Print the whole listing below again, exactly as given.

:: Extracted records ::
::::

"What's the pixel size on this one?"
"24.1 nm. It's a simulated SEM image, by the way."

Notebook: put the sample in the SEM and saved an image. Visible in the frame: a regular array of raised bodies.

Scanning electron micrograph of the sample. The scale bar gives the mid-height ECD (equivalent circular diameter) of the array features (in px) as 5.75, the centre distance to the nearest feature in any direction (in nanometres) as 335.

::::

:: Exercise solution ::
"What's the pixel size on this one?"
"24.1 nm. It's a simulated SEM image, by the way."

Notebook: put the sample in the SEM and saved an image. Visible in the frame: a regular array of raised bodies.

Scanning electron micrograph of the sample. The scale bar gives the mid-height ECD (equivalent circular diameter) of the array features (in px) as 5.75, the centre distance to the nearest feature in any direction (in nanometres) as 335.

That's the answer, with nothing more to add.